◆ **MATERIAL SUPPLIED**:
· · · · ·
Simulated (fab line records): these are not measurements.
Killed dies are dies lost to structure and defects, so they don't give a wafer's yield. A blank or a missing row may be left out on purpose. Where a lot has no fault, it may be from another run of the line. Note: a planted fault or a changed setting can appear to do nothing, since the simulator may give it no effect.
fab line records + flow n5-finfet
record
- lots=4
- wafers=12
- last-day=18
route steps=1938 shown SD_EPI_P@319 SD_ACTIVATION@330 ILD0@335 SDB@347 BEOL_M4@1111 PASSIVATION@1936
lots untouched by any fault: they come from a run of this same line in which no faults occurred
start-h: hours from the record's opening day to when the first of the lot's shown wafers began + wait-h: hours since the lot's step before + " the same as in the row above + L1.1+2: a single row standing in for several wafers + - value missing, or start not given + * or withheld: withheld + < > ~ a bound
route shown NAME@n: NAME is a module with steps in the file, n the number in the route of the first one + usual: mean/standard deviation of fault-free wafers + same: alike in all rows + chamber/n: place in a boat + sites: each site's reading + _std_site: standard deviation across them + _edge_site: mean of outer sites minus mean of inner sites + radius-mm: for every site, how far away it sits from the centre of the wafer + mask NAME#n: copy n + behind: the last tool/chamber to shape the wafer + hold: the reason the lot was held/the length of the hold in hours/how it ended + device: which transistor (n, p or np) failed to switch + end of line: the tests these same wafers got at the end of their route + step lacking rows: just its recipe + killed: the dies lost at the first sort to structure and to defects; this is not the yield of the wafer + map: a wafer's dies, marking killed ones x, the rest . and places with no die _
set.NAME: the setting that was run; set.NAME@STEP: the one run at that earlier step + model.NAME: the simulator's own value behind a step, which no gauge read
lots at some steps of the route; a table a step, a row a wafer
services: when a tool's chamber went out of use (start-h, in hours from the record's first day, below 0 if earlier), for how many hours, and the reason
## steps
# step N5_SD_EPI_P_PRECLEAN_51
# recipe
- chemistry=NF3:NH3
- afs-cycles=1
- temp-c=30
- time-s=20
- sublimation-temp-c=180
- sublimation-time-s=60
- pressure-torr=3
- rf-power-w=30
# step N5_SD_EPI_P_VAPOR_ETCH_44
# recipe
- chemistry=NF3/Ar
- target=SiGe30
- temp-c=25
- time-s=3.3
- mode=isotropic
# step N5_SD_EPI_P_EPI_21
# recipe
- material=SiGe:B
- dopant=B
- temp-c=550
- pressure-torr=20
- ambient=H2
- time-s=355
· · · · ·

◆ **ASSIGNMENT**: Write out, unaltered, the lines from the opening of the listing through the line that includes "lots untouched by".

◆ **ANSWER SPACE**:
Simulated (fab line records): these are not measurements.
Killed dies are dies lost to structure and defects, so they don't give a wafer's yield. A blank or a missing row may be left out on purpose. Where a lot has no fault, it may be from another run of the line. Note: a planted fault or a changed setting can appear to do nothing, since the simulator may give it no effect.
fab line records + flow n5-finfet
record
- lots=4
- wafers=12
- last-day=18
route steps=1938 shown SD_EPI_P@319 SD_ACTIVATION@330 ILD0@335 SDB@347 BEOL_M4@1111 PASSIVATION@1936
lots untouched by any fault: they come from a run of this same line in which no faults occurred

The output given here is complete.